Requirement: The answer must be an exact reproduction of the lines from the start of the records below through the line containing "29,281.3,453.15,544.15,0.430,69,39,141,177,524.55,64.0", and nothing more.

*** Extracted material ***
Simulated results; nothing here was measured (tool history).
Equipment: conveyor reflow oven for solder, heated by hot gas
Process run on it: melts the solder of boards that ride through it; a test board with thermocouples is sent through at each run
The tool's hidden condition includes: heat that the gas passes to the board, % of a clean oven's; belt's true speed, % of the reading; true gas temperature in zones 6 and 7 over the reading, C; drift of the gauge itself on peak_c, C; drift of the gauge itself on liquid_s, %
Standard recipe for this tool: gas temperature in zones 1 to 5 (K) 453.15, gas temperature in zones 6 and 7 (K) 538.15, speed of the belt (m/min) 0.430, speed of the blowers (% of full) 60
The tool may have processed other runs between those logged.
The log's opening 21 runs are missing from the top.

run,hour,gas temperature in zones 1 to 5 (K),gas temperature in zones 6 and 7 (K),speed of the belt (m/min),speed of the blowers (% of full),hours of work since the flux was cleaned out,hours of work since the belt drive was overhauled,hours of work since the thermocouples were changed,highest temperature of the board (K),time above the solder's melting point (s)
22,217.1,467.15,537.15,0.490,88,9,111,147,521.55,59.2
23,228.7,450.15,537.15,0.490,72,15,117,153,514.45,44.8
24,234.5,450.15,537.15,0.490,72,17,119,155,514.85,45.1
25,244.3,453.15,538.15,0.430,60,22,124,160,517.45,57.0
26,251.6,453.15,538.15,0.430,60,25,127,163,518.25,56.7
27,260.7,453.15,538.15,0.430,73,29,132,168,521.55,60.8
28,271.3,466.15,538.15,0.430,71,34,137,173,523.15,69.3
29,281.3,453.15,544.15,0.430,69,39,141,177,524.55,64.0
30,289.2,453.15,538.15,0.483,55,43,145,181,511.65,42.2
***

Response:
Simulated results; nothing here was measured (tool history).
Equipment: conveyor reflow oven for solder, heated by hot gas
Process run on it: melts the solder of boards that ride through it; a test board with thermocouples is sent through at each run
The tool's hidden condition includes: heat that the gas passes to the board, % of a clean oven's; belt's true speed, % of the reading; true gas temperature in zones 6 and 7 over the reading, C; drift of the gauge itself on peak_c, C; drift of the gauge itself on liquid_s, %
Standard recipe for this tool: gas temperature in zones 1 to 5 (K) 453.15, gas temperature in zones 6 and 7 (K) 538.15, speed of the belt (m/min) 0.430, speed of the blowers (% of full) 60
The tool may have processed other runs between those logged.
The log's opening 21 runs are missing from the top.

run,hour,gas temperature in zones 1 to 5 (K),gas temperature in zones 6 and 7 (K),speed of the belt (m/min),speed of the blowers (% of full),hours of work since the flux was cleaned out,hours of work since the belt drive was overhauled,hours of work since the thermocouples were changed,highest temperature of the board (K),time above the solder's melting point (s)
22,217.1,467.15,537.15,0.490,88,9,111,147,521.55,59.2
23,228.7,450.15,537.15,0.490,72,15,117,153,514.45,44.8
24,234.5,450.15,537.15,0.490,72,17,119,155,514.85,45.1
25,244.3,453.15,538.15,0.430,60,22,124,160,517.45,57.0
26,251.6,453.15,538.15,0.430,60,25,127,163,518.25,56.7
27,260.7,453.15,538.15,0.430,73,29,132,168,521.55,60.8
28,271.3,466.15,538.15,0.430,71,34,137,173,523.15,69.3
29,281.3,453.15,544.15,0.430,69,39,141,177,524.55,64.0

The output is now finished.